- TASK ITEM:
Exactly as given, transcribe each entry that follows.

- SUPPLIED RECORDS:
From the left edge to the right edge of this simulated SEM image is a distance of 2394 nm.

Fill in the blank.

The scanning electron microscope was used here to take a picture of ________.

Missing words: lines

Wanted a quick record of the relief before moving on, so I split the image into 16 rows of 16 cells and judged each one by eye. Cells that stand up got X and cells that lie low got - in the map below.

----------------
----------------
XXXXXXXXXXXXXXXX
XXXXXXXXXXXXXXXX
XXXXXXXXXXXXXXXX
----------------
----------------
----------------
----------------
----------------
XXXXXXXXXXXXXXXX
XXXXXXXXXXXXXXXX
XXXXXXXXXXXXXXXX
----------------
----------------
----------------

- ANSWER AREA:
From the left edge to the right edge of this simulated SEM image is a distance of 2394 nm.

Fill in the blank.

The scanning electron microscope was used here to take a picture of ________.

Missing words: lines

Wanted a quick record of the relief before moving on, so I split the image into 16 rows of 16 cells and judged each one by eye. Cells that stand up got X and cells that lie low got - in the map below.

----------------
----------------
XXXXXXXXXXXXXXXX
XXXXXXXXXXXXXXXX
XXXXXXXXXXXXXXXX
----------------
----------------
----------------
----------------
----------------
XXXXXXXXXXXXXXXX
XXXXXXXXXXXXXXXX
XXXXXXXXXXXXXXXX
----------------
----------------
----------------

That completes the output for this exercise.